[Start of section]

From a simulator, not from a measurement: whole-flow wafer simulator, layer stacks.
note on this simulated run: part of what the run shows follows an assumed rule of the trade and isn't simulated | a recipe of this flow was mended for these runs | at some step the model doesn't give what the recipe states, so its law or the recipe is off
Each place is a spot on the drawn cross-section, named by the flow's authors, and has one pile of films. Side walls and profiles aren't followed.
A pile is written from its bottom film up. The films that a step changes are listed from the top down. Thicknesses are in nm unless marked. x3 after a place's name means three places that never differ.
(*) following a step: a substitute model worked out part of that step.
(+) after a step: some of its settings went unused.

[End of section]

- **REQUIREMENT**
The entries above must be transcribed word for word.

- **TASK ANSWER**
From a simulator, not from a measurement: whole-flow wafer simulator, layer stacks.
note on this simulated run: part of what the run shows follows an assumed rule of the trade and isn't simulated | a recipe of this flow was mended for these runs | at some step the model doesn't give what the recipe states, so its law or the recipe is off
Each place is a spot on the drawn cross-section, named by the flow's authors, and has one pile of films. Side walls and profiles aren't followed.
A pile is written from its bottom film up. The films that a step changes are listed from the top down. Thicknesses are in nm unless marked. x3 after a place's name means three places that never differ.
(*) following a step: a substitute model worked out part of that step.
(+) after a step: some of its settings went unused.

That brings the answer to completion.